=== Begin Enclosure ===

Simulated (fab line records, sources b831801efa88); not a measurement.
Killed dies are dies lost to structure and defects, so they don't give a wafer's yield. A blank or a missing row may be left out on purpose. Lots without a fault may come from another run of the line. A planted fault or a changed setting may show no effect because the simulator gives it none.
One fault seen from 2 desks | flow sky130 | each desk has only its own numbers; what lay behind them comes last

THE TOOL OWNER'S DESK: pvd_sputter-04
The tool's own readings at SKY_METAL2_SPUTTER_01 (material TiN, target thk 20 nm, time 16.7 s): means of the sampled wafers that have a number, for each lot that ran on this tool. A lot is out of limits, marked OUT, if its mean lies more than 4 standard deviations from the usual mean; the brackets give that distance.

=== End Enclosure ===

**ASSIGNMENT**
Retype every record above exactly as it appears.

**WRITTEN REPLY**
Simulated (fab line records, sources b831801efa88); not a measurement.
Killed dies are dies lost to structure and defects, so they don't give a wafer's yield. A blank or a missing row may be left out on purpose. Lots without a fault may come from another run of the line. A planted fault or a changed setting may show no effect because the simulator gives it none.
One fault seen from 2 desks | flow sky130 | each desk has only its own numbers; what lay behind them comes last

THE TOOL OWNER'S DESK: pvd_sputter-04
The tool's own readings at SKY_METAL2_SPUTTER_01 (material TiN, target thk 20 nm, time 16.7 s): means of the sampled wafers that have a number, for each lot that ran on this tool. A lot is out of limits, marked OUT, if its mean lies more than 4 standard deviations from the usual mean; the brackets give that distance.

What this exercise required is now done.